___
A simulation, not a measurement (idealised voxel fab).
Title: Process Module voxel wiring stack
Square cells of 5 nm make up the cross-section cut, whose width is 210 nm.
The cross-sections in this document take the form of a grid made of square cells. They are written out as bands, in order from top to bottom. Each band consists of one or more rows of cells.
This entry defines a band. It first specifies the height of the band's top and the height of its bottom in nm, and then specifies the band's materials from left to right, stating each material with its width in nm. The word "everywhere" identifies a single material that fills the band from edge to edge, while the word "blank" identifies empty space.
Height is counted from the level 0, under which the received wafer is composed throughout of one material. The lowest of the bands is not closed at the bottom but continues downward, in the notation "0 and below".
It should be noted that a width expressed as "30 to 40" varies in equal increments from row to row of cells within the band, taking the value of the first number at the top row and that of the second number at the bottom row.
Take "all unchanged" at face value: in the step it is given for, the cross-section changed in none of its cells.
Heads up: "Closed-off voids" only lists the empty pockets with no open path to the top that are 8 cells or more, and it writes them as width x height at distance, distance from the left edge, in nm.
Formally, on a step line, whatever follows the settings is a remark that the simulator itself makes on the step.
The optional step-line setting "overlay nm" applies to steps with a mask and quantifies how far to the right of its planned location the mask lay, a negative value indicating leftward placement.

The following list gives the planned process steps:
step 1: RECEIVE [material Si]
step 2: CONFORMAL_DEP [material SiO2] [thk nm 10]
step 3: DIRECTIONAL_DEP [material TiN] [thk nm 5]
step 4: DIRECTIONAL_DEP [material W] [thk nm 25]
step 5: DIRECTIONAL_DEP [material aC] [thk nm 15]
___

■ WORK ORDER
Your task is to copy every entry above, exactly as written.

■ YOUR RESPONSE
A simulation, not a measurement (idealised voxel fab).
Title: Process Module voxel wiring stack
Square cells of 5 nm make up the cross-section cut, whose width is 210 nm.
The cross-sections in this document take the form of a grid made of square cells. They are written out as bands, in order from top to bottom. Each band consists of one or more rows of cells.
This entry defines a band. It first specifies the height of the band's top and the height of its bottom in nm, and then specifies the band's materials from left to right, stating each material with its width in nm. The word "everywhere" identifies a single material that fills the band from edge to edge, while the word "blank" identifies empty space.
Height is counted from the level 0, under which the received wafer is composed throughout of one material. The lowest of the bands is not closed at the bottom but continues downward, in the notation "0 and below".
It should be noted that a width expressed as "30 to 40" varies in equal increments from row to row of cells within the band, taking the value of the first number at the top row and that of the second number at the bottom row.
Take "all unchanged" at face value: in the step it is given for, the cross-section changed in none of its cells.
Heads up: "Closed-off voids" only lists the empty pockets with no open path to the top that are 8 cells or more, and it writes them as width x height at distance, distance from the left edge, in nm.
Formally, on a step line, whatever follows the settings is a remark that the simulator itself makes on the step.
The optional step-line setting "overlay nm" applies to steps with a mask and quantifies how far to the right of its planned location the mask lay, a negative value indicating leftward placement.

The following list gives the planned process steps:
step 1: RECEIVE [material Si]
step 2: CONFORMAL_DEP [material SiO2] [thk nm 10]
step 3: DIRECTIONAL_DEP [material TiN] [thk nm 5]
step 4: DIRECTIONAL_DEP [material W] [thk nm 25]
step 5: DIRECTIONAL_DEP [material aC] [thk nm 15]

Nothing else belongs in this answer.